= DATASET EXCERPTS =
◇ ◇ ◇ ◇ ◇

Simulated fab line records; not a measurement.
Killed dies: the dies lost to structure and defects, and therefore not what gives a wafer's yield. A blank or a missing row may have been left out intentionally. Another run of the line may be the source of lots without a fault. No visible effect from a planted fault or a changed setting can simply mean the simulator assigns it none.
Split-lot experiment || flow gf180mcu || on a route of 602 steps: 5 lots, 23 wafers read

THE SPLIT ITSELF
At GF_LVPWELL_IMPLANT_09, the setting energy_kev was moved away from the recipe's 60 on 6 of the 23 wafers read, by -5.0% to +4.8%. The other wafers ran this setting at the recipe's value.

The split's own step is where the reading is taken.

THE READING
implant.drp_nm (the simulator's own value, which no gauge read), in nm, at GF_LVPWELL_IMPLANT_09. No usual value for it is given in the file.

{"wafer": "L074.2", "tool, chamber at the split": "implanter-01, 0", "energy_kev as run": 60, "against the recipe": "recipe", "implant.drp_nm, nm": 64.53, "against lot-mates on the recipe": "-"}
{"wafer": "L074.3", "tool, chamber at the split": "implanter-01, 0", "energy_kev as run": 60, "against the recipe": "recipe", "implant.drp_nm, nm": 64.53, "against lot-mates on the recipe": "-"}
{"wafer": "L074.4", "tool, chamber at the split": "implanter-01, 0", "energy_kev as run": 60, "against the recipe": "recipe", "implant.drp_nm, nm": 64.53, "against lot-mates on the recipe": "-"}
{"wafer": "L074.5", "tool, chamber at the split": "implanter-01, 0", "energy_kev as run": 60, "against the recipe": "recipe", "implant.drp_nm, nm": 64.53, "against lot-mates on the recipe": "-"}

◇ ◇ ◇ ◇ ◇

= ACTION ITEM =
The data must be printed verbatim, line by line.

= YOUR RESPONSE =
Simulated fab line records; not a measurement.
Killed dies: the dies lost to structure and defects, and therefore not what gives a wafer's yield. A blank or a missing row may have been left out intentionally. Another run of the line may be the source of lots without a fault. No visible effect from a planted fault or a changed setting can simply mean the simulator assigns it none.
Split-lot experiment || flow gf180mcu || on a route of 602 steps: 5 lots, 23 wafers read

THE SPLIT ITSELF
At GF_LVPWELL_IMPLANT_09, the setting energy_kev was moved away from the recipe's 60 on 6 of the 23 wafers read, by -5.0% to +4.8%. The other wafers ran this setting at the recipe's value.

The split's own step is where the reading is taken.

THE READING
implant.drp_nm (the simulator's own value, which no gauge read), in nm, at GF_LVPWELL_IMPLANT_09. No usual value for it is given in the file.

{"wafer": "L074.2", "tool, chamber at the split": "implanter-01, 0", "energy_kev as run": 60, "against the recipe": "recipe", "implant.drp_nm, nm": 64.53, "against lot-mates on the recipe": "-"}
{"wafer": "L074.3", "tool, chamber at the split": "implanter-01, 0", "energy_kev as run": 60, "against the recipe": "recipe", "implant.drp_nm, nm": 64.53, "against lot-mates on the recipe": "-"}
{"wafer": "L074.4", "tool, chamber at the split": "implanter-01, 0", "energy_kev as run": 60, "against the recipe": "recipe", "implant.drp_nm, nm": 64.53, "against lot-mates on the recipe": "-"}
{"wafer": "L074.5", "tool, chamber at the split": "implanter-01, 0", "energy_kev as run": 60, "against the recipe": "recipe", "implant.drp_nm, nm": 64.53, "against lot-mates on the recipe": "-"}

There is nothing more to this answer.